Dataset:
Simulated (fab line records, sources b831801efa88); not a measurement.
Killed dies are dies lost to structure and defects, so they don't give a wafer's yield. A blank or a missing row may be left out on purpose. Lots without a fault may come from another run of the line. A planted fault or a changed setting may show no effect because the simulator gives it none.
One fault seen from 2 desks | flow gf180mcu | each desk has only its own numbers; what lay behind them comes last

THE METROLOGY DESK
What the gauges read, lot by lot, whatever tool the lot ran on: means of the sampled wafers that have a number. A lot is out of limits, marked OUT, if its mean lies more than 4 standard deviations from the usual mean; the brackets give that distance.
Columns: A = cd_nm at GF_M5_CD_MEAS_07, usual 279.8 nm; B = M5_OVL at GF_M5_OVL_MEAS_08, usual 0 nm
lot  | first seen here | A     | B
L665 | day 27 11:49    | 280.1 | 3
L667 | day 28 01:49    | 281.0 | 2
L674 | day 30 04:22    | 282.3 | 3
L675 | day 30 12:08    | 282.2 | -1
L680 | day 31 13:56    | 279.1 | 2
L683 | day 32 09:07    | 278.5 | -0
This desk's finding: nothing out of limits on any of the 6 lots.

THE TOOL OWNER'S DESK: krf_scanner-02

Work request: Restate the data above word for word, omitting nothing.

Exercise output:
Simulated (fab line records, sources b831801efa88); not a measurement.
Killed dies are dies lost to structure and defects, so they don't give a wafer's yield. A blank or a missing row may be left out on purpose. Lots without a fault may come from another run of the line. A planted fault or a changed setting may show no effect because the simulator gives it none.
One fault seen from 2 desks | flow gf180mcu | each desk has only its own numbers; what lay behind them comes last

THE METROLOGY DESK
What the gauges read, lot by lot, whatever tool the lot ran on: means of the sampled wafers that have a number. A lot is out of limits, marked OUT, if its mean lies more than 4 standard deviations from the usual mean; the brackets give that distance.
Columns: A = cd_nm at GF_M5_CD_MEAS_07, usual 279.8 nm; B = M5_OVL at GF_M5_OVL_MEAS_08, usual 0 nm
lot  | first seen here | A     | B
L665 | day 27 11:49    | 280.1 | 3
L667 | day 28 01:49    | 281.0 | 2
L674 | day 30 04:22    | 282.3 | 3
L675 | day 30 12:08    | 282.2 | -1
L680 | day 31 13:56    | 279.1 | 2
L683 | day 32 09:07    | 278.5 | -0
This desk's finding: nothing out of limits on any of the 6 lots.

THE TOOL OWNER'S DESK: krf_scanner-02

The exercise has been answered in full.